> **INFORMATION GIVEN**
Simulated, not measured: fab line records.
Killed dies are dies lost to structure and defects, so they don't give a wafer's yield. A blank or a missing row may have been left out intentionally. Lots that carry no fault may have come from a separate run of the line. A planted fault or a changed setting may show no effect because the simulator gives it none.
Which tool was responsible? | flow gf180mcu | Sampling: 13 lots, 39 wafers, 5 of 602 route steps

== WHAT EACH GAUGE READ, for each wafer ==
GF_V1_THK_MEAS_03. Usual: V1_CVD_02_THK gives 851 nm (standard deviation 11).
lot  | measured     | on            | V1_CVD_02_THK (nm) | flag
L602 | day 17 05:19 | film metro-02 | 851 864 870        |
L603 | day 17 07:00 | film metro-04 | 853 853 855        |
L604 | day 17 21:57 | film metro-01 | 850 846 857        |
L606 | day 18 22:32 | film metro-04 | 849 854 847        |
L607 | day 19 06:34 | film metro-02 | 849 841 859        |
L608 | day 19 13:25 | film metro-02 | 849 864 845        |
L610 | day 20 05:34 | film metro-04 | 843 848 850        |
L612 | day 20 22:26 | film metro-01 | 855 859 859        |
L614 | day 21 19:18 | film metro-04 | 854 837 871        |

> **ASSIGNMENT**
Only an exact copy of the data above will do.

> **TASK ANSWER**
Simulated, not measured: fab line records.
Killed dies are dies lost to structure and defects, so they don't give a wafer's yield. A blank or a missing row may have been left out intentionally. Lots that carry no fault may have come from a separate run of the line. A planted fault or a changed setting may show no effect because the simulator gives it none.
Which tool was responsible? | flow gf180mcu | Sampling: 13 lots, 39 wafers, 5 of 602 route steps

== WHAT EACH GAUGE READ, for each wafer ==
GF_V1_THK_MEAS_03. Usual: V1_CVD_02_THK gives 851 nm (standard deviation 11).
lot  | measured     | on            | V1_CVD_02_THK (nm) | flag
L602 | day 17 05:19 | film metro-02 | 851 864 870        |
L603 | day 17 07:00 | film metro-04 | 853 853 855        |
L604 | day 17 21:57 | film metro-01 | 850 846 857        |
L606 | day 18 22:32 | film metro-04 | 849 854 847        |
L607 | day 19 06:34 | film metro-02 | 849 841 859        |
L608 | day 19 13:25 | film metro-02 | 849 864 845        |
L610 | day 20 05:34 | film metro-04 | 843 848 850        |
L612 | day 20 22:26 | film metro-01 | 855 859 859        |
L614 | day 21 19:18 | film metro-04 | 854 837 871        |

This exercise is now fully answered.